**ACTIVITY**. Begin at the first line of the records below and, please, give each line again exactly until the line with "(10), TiN (30)" is included.

═════ LISTED RECORDS
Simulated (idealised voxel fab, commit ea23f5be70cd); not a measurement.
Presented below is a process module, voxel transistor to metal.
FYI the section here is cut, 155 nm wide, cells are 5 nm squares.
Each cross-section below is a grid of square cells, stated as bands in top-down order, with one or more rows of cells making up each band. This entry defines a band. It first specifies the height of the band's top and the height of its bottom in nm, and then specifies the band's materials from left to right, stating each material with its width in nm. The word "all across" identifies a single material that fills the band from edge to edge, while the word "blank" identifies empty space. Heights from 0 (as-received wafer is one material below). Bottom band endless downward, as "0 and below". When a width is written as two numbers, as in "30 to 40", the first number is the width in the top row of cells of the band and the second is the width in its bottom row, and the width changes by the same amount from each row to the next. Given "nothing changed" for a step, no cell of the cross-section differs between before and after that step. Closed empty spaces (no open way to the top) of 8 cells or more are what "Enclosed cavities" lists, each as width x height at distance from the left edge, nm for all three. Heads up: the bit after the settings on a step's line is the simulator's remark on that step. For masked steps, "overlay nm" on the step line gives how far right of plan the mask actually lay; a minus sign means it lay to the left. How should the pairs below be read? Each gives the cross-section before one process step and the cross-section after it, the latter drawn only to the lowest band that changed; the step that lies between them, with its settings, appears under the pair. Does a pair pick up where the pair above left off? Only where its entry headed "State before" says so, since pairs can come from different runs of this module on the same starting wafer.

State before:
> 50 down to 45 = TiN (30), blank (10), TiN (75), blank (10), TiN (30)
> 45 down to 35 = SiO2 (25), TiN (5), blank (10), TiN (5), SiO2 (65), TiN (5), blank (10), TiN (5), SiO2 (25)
══════════

**WRITTEN RESPONSE**.
Simulated (idealised voxel fab, commit ea23f5be70cd); not a measurement.
Presented below is a process module, voxel transistor to metal.
FYI the section here is cut, 155 nm wide, cells are 5 nm squares.
Each cross-section below is a grid of square cells, stated as bands in top-down order, with one or more rows of cells making up each band. This entry defines a band. It first specifies the height of the band's top and the height of its bottom in nm, and then specifies the band's materials from left to right, stating each material with its width in nm. The word "all across" identifies a single material that fills the band from edge to edge, while the word "blank" identifies empty space. Heights from 0 (as-received wafer is one material below). Bottom band endless downward, as "0 and below". When a width is written as two numbers, as in "30 to 40", the first number is the width in the top row of cells of the band and the second is the width in its bottom row, and the width changes by the same amount from each row to the next. Given "nothing changed" for a step, no cell of the cross-section differs between before and after that step. Closed empty spaces (no open way to the top) of 8 cells or more are what "Enclosed cavities" lists, each as width x height at distance from the left edge, nm for all three. Heads up: the bit after the settings on a step's line is the simulator's remark on that step. For masked steps, "overlay nm" on the step line gives how far right of plan the mask actually lay; a minus sign means it lay to the left. How should the pairs below be read? Each gives the cross-section before one process step and the cross-section after it, the latter drawn only to the lowest band that changed; the step that lies between them, with its settings, appears under the pair. Does a pair pick up where the pair above left off? Only where its entry headed "State before" says so, since pairs can come from different runs of this module on the same starting wafer.

State before:
> 50 down to 45 = TiN (30), blank (10), TiN (75), blank (10), TiN (30)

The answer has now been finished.